▸ **INFORMATION SHOWN**
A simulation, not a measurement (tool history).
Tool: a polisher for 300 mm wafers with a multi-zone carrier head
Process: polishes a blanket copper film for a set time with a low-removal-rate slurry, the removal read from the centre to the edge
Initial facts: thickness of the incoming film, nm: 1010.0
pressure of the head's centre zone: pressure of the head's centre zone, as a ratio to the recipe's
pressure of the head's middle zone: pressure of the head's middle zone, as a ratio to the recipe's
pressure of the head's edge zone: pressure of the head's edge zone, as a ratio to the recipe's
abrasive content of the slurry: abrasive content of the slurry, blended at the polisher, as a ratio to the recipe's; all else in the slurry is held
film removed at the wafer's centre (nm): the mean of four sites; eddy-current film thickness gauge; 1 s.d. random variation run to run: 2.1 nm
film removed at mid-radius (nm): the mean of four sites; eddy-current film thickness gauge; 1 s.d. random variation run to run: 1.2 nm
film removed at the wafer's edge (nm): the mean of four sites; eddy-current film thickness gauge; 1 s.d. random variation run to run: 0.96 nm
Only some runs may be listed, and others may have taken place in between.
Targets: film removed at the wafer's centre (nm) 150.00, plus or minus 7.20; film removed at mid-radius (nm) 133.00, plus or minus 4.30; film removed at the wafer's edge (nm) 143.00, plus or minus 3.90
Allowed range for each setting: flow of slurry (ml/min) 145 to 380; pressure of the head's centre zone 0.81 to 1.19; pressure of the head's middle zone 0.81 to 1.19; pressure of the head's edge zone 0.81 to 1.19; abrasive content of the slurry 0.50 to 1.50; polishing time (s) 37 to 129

▸ **REQUIRED ACTION**
Repeat the data word for word. Leave nothing out.

▸ **EXERCISE RESPONSE**
A simulation, not a measurement (tool history).
Tool: a polisher for 300 mm wafers with a multi-zone carrier head
Process: polishes a blanket copper film for a set time with a low-removal-rate slurry, the removal read from the centre to the edge
Initial facts: thickness of the incoming film, nm: 1010.0
pressure of the head's centre zone: pressure of the head's centre zone, as a ratio to the recipe's
pressure of the head's middle zone: pressure of the head's middle zone, as a ratio to the recipe's
pressure of the head's edge zone: pressure of the head's edge zone, as a ratio to the recipe's
abrasive content of the slurry: abrasive content of the slurry, blended at the polisher, as a ratio to the recipe's; all else in the slurry is held
film removed at the wafer's centre (nm): the mean of four sites; eddy-current film thickness gauge; 1 s.d. random variation run to run: 2.1 nm
film removed at mid-radius (nm): the mean of four sites; eddy-current film thickness gauge; 1 s.d. random variation run to run: 1.2 nm
film removed at the wafer's edge (nm): the mean of four sites; eddy-current film thickness gauge; 1 s.d. random variation run to run: 0.96 nm
Only some runs may be listed, and others may have taken place in between.
Targets: film removed at the wafer's centre (nm) 150.00, plus or minus 7.20; film removed at mid-radius (nm) 133.00, plus or minus 4.30; film removed at the wafer's edge (nm) 143.00, plus or minus 3.90
Allowed range for each setting: flow of slurry (ml/min) 145 to 380; pressure of the head's centre zone 0.81 to 1.19; pressure of the head's middle zone 0.81 to 1.19; pressure of the head's edge zone 0.81 to 1.19; abrasive content of the slurry 0.50 to 1.50; polishing time (s) 37 to 129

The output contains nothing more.